*** DATA UNDER STUDY ***

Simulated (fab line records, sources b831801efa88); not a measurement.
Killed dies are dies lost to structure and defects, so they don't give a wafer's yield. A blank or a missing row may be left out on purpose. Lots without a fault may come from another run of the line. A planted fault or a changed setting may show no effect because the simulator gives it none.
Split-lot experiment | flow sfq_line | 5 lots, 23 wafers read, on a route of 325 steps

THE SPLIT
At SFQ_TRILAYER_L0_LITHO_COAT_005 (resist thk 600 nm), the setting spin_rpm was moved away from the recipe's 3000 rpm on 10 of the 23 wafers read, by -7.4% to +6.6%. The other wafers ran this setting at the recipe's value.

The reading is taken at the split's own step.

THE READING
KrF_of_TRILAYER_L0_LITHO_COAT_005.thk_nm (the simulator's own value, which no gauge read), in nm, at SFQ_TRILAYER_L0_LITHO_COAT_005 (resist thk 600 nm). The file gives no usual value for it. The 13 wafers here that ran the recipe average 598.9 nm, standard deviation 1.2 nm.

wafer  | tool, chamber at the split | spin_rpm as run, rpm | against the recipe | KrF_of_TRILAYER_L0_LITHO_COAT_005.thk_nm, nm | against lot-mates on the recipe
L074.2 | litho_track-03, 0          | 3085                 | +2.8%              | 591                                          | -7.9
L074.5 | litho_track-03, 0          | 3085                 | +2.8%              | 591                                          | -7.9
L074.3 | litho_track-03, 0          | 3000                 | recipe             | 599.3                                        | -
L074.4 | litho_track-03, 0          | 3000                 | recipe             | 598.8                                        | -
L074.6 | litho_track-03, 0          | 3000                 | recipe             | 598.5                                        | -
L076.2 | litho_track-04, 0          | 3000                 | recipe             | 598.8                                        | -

*** End of DATA UNDER STUDY ***

| REQUIREMENT |
From the first line to the last, retype the material exactly.

| TASK RESPONSE |
Simulated (fab line records, sources b831801efa88); not a measurement.
Killed dies are dies lost to structure and defects, so they don't give a wafer's yield. A blank or a missing row may be left out on purpose. Lots without a fault may come from another run of the line. A planted fault or a changed setting may show no effect because the simulator gives it none.
Split-lot experiment | flow sfq_line | 5 lots, 23 wafers read, on a route of 325 steps

THE SPLIT
At SFQ_TRILAYER_L0_LITHO_COAT_005 (resist thk 600 nm), the setting spin_rpm was moved away from the recipe's 3000 rpm on 10 of the 23 wafers read, by -7.4% to +6.6%. The other wafers ran this setting at the recipe's value.

The reading is taken at the split's own step.

THE READING
KrF_of_TRILAYER_L0_LITHO_COAT_005.thk_nm (the simulator's own value, which no gauge read), in nm, at SFQ_TRILAYER_L0_LITHO_COAT_005 (resist thk 600 nm). The file gives no usual value for it. The 13 wafers here that ran the recipe average 598.9 nm, standard deviation 1.2 nm.

wafer  | tool, chamber at the split | spin_rpm as run, rpm | against the recipe | KrF_of_TRILAYER_L0_LITHO_COAT_005.thk_nm, nm | against lot-mates on the recipe
L074.2 | litho_track-03, 0          | 3085                 | +2.8%              | 591                                          | -7.9
L074.5 | litho_track-03, 0          | 3085                 | +2.8%              | 591                                          | -7.9
L074.3 | litho_track-03, 0          | 3000                 | recipe             | 599.3                                        | -
L074.4 | litho_track-03, 0          | 3000                 | recipe             | 598.8                                        | -
L074.6 | litho_track-03, 0          | 3000                 | recipe             | 598.5                                        | -
L076.2 | litho_track-04, 0          | 3000                 | recipe             | 598.8                                        | -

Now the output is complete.